» **MATERIAL SHOWN**
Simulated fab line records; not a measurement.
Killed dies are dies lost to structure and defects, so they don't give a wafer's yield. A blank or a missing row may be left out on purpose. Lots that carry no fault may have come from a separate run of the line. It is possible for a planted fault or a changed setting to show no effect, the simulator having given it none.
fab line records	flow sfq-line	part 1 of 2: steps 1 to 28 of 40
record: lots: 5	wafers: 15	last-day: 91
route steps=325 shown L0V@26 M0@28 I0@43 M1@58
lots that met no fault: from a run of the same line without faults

» **ASSIGNED TASK**
Please copy out the data above exactly.

» **REPLY**
Simulated fab line records; not a measurement.
Killed dies are dies lost to structure and defects, so they don't give a wafer's yield. A blank or a missing row may be left out on purpose. Lots that carry no fault may have come from a separate run of the line. It is possible for a planted fault or a changed setting to show no effect, the simulator having given it none.
fab line records	flow sfq-line	part 1 of 2: steps 1 to 28 of 40
record: lots: 5	wafers: 15	last-day: 91
route steps=325 shown L0V@26 M0@28 I0@43 M1@58
lots that met no fault: from a run of the same line without faults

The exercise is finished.